=== Begin Enclosure ===

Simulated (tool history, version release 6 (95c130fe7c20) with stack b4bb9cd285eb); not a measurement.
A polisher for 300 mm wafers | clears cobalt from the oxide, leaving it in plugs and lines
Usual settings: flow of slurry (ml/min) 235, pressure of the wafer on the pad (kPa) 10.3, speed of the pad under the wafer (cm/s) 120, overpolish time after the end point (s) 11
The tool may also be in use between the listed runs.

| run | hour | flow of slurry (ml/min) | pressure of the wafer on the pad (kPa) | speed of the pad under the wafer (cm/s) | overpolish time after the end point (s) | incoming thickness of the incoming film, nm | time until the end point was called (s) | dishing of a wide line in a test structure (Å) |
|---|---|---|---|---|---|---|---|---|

=== End Enclosure ===

- [ASSIGNED TASK]: For every entry above, give it back exactly as written.

- [EXERCISE SOLUTION]:
Simulated (tool history, version release 6 (95c130fe7c20) with stack b4bb9cd285eb); not a measurement.
A polisher for 300 mm wafers | clears cobalt from the oxide, leaving it in plugs and lines
Usual settings: flow of slurry (ml/min) 235, pressure of the wafer on the pad (kPa) 10.3, speed of the pad under the wafer (cm/s) 120, overpolish time after the end point (s) 11
The tool may also be in use between the listed runs.

| run | hour | flow of slurry (ml/min) | pressure of the wafer on the pad (kPa) | speed of the pad under the wafer (cm/s) | overpolish time after the end point (s) | incoming thickness of the incoming film, nm | time until the end point was called (s) | dishing of a wide line in a test structure (Å) |
|---|---|---|---|---|---|---|---|---|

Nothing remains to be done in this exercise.